### ACTIVITY:
All lines from the opening of the entries below through the line containing "Killed dies: the" must be output exactly as they appear, with no other lines.

### DATA:
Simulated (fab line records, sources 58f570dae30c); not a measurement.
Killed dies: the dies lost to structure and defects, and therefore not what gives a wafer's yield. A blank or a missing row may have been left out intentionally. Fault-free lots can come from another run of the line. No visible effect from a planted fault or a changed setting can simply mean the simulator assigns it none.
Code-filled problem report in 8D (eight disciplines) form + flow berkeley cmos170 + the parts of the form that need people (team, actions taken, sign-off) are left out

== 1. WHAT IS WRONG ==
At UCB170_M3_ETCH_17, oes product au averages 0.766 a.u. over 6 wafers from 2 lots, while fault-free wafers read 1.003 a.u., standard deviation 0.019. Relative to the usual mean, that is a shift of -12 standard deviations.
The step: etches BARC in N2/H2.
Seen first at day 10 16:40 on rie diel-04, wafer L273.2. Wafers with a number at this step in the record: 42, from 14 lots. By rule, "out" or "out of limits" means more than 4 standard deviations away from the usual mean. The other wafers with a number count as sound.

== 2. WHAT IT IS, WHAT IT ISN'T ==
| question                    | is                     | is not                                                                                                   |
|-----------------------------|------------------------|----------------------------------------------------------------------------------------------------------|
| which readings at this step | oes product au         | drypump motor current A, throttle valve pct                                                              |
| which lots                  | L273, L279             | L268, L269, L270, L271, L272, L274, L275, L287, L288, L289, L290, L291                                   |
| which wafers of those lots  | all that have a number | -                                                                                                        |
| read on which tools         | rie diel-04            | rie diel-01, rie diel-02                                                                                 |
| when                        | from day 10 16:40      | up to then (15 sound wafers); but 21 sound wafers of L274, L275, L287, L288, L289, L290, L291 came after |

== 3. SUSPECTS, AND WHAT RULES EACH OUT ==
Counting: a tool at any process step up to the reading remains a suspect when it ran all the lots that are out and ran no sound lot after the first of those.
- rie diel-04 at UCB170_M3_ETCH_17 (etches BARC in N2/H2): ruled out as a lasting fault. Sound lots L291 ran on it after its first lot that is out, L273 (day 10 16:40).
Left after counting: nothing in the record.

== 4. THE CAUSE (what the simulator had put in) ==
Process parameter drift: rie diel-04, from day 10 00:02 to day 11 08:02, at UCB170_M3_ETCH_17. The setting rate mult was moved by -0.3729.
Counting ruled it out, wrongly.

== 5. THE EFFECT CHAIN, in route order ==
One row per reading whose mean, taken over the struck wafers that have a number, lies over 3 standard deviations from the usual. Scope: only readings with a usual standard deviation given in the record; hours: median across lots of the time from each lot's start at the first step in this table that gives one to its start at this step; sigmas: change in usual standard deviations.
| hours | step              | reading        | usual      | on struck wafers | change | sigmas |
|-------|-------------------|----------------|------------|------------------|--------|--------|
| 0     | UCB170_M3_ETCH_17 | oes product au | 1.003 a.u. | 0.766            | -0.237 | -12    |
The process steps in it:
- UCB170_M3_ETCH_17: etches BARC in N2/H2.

### RESULT:
Simulated (fab line records, sources 58f570dae30c); not a measurement.
Killed dies: the dies lost to structure and defects, and therefore not what gives a wafer's yield. A blank or a missing row may have been left out intentionally. Fault-free lots can come from another run of the line. No visible effect from a planted fault or a changed setting can simply mean the simulator assigns it none.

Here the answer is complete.